→ **GIVEN RECORDS**:
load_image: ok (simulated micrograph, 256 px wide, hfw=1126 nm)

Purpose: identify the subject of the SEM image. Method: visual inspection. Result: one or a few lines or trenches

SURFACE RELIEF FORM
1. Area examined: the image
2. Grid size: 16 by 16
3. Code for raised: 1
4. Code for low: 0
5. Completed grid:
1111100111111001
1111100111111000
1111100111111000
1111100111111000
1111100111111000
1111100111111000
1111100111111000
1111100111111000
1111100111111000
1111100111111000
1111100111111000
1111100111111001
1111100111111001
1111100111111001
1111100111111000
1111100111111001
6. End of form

→ **WORK INSTRUCTION**: Each of the lines above must appear again, unchanged.

→ **EXERCISE SOLUTION**:
load_image: ok (simulated micrograph, 256 px wide, hfw=1126 nm)

Purpose: identify the subject of the SEM image. Method: visual inspection. Result: one or a few lines or trenches

SURFACE RELIEF FORM
1. Area examined: the image
2. Grid size: 16 by 16
3. Code for raised: 1
4. Code for low: 0
5. Completed grid:
1111100111111001
1111100111111000
1111100111111000
1111100111111000
1111100111111000
1111100111111000
1111100111111000
1111100111111000
1111100111111000
1111100111111000
1111100111111000
1111100111111001
1111100111111001
1111100111111001
1111100111111000
1111100111111001
6. End of form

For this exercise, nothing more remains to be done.